## Assignment
The entries below must be transcribed exactly. Leave nothing out.

BEGIN

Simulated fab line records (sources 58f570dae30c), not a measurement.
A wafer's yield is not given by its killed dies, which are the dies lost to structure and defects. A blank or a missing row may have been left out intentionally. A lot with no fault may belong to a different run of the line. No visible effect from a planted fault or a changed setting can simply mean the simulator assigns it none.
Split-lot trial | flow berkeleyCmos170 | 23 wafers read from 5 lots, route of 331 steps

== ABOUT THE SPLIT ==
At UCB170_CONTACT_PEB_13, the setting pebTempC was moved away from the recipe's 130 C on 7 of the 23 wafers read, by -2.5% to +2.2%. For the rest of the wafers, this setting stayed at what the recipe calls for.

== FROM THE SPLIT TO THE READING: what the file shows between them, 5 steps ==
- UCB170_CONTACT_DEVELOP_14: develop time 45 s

END

## Exercise result
Simulated fab line records (sources 58f570dae30c), not a measurement.
A wafer's yield is not given by its killed dies, which are the dies lost to structure and defects. A blank or a missing row may have been left out intentionally. A lot with no fault may belong to a different run of the line. No visible effect from a planted fault or a changed setting can simply mean the simulator assigns it none.
Split-lot trial | flow berkeleyCmos170 | 23 wafers read from 5 lots, route of 331 steps

== ABOUT THE SPLIT ==
At UCB170_CONTACT_PEB_13, the setting pebTempC was moved away from the recipe's 130 C on 7 of the 23 wafers read, by -2.5% to +2.2%. For the rest of the wafers, this setting stayed at what the recipe calls for.

== FROM THE SPLIT TO THE READING: what the file shows between them, 5 steps ==
- UCB170_CONTACT_DEVELOP_14: develop time 45 s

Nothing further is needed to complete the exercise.